**Exercise data**
==================================================
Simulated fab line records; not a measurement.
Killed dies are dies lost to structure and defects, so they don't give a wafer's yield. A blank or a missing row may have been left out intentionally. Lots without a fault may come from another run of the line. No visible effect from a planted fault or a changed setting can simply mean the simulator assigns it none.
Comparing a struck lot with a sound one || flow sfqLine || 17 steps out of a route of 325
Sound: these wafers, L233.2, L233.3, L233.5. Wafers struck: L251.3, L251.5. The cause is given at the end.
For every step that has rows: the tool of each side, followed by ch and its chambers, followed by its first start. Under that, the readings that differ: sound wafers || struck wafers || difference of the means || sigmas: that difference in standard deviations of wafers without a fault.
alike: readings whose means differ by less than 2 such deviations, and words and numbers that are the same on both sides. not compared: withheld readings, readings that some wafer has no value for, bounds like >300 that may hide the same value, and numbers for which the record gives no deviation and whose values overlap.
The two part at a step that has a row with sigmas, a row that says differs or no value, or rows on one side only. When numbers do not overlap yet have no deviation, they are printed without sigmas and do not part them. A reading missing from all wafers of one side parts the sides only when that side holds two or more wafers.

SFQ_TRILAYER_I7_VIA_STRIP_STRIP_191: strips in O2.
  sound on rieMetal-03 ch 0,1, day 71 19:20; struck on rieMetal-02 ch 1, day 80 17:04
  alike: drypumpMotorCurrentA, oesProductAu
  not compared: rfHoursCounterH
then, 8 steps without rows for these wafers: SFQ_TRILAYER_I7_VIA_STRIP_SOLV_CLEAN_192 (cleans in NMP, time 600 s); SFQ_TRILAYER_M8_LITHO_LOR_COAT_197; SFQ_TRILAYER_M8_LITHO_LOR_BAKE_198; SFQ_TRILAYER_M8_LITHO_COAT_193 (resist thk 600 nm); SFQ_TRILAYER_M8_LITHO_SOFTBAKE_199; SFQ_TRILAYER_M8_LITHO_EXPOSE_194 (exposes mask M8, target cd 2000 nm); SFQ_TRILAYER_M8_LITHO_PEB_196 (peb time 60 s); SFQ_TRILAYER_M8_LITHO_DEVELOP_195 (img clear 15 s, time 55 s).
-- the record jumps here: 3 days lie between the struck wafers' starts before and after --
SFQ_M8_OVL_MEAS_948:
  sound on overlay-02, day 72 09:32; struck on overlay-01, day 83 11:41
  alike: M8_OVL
==================================================

**Work instruction**
Copy back the listing above exactly, but only from the line with "alike: drypumpMotorCurrentA, oesProductAu" through the line with "sound on overlay-02, day", both ends included.

**Response box**
  alike: drypumpMotorCurrentA, oesProductAu
  not compared: rfHoursCounterH
then, 8 steps without rows for these wafers: SFQ_TRILAYER_I7_VIA_STRIP_SOLV_CLEAN_192 (cleans in NMP, time 600 s); SFQ_TRILAYER_M8_LITHO_LOR_COAT_197; SFQ_TRILAYER_M8_LITHO_LOR_BAKE_198; SFQ_TRILAYER_M8_LITHO_COAT_193 (resist thk 600 nm); SFQ_TRILAYER_M8_LITHO_SOFTBAKE_199; SFQ_TRILAYER_M8_LITHO_EXPOSE_194 (exposes mask M8, target cd 2000 nm); SFQ_TRILAYER_M8_LITHO_PEB_196 (peb time 60 s); SFQ_TRILAYER_M8_LITHO_DEVELOP_195 (img clear 15 s, time 55 s).
-- the record jumps here: 3 days lie between the struck wafers' starts before and after --
SFQ_M8_OVL_MEAS_948:
  sound on overlay-02, day 72 09:32; struck on overlay-01, day 83 11:41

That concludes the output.